STORED DATA ▸
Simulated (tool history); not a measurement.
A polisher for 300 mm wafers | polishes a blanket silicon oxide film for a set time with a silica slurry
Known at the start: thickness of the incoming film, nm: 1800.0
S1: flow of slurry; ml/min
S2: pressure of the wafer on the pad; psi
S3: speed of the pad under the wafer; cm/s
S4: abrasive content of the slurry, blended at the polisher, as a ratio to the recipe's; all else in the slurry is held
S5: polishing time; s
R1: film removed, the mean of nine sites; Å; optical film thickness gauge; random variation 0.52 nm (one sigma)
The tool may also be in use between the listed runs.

WORK ORDER ▸ Output the listing above exactly as it appears.

WRITTEN SOLUTION ▸
Simulated (tool history); not a measurement.
A polisher for 300 mm wafers | polishes a blanket silicon oxide film for a set time with a silica slurry
Known at the start: thickness of the incoming film, nm: 1800.0
S1: flow of slurry; ml/min
S2: pressure of the wafer on the pad; psi
S3: speed of the pad under the wafer; cm/s
S4: abrasive content of the slurry, blended at the polisher, as a ratio to the recipe's; all else in the slurry is held
S5: polishing time; s
R1: film removed, the mean of nine sites; Å; optical film thickness gauge; random variation 0.52 nm (one sigma)
The tool may also be in use between the listed runs.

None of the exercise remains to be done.